> [Activity]
The records that follow must be repeated exactly as they stand.

(Beginning of Recorded information)

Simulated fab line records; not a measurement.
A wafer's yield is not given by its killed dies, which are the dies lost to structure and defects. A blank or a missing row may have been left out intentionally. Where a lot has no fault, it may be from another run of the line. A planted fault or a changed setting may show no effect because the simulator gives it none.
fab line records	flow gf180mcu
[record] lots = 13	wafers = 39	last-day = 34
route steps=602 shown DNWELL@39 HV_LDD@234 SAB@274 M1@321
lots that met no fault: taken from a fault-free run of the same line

(End of Recorded information)

> [Reply]
Simulated fab line records; not a measurement.
A wafer's yield is not given by its killed dies, which are the dies lost to structure and defects. A blank or a missing row may have been left out intentionally. Where a lot has no fault, it may be from another run of the line. A planted fault or a changed setting may show no effect because the simulator gives it none.
fab line records	flow gf180mcu
[record] lots = 13	wafers = 39	last-day = 34
route steps=602 shown DNWELL@39 HV_LDD@234 SAB@274 M1@321
lots that met no fault: taken from a fault-free run of the same line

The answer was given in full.